» Data under study
_____

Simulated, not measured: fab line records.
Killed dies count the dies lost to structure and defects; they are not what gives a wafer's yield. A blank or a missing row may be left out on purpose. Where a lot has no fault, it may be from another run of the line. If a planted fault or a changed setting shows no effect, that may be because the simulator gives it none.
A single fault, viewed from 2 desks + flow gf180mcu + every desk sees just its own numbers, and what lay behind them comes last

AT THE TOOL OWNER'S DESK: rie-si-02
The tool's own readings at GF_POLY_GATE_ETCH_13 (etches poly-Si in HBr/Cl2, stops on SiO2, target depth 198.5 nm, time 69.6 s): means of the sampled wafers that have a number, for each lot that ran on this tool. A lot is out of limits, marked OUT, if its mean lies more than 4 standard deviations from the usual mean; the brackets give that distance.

_____

Please output the complete set of records above without any alteration.

Simulated, not measured: fab line records.
Killed dies count the dies lost to structure and defects; they are not what gives a wafer's yield. A blank or a missing row may be left out on purpose. Where a lot has no fault, it may be from another run of the line. If a planted fault or a changed setting shows no effect, that may be because the simulator gives it none.
A single fault, viewed from 2 desks + flow gf180mcu + every desk sees just its own numbers, and what lay behind them comes last

AT THE TOOL OWNER'S DESK: rie-si-02
The tool's own readings at GF_POLY_GATE_ETCH_13 (etches poly-Si in HBr/Cl2, stops on SiO2, target depth 198.5 nm, time 69.6 s): means of the sampled wafers that have a number, for each lot that ran on this tool. A lot is out of limits, marked OUT, if its mean lies more than 4 standard deviations from the usual mean; the brackets give that distance.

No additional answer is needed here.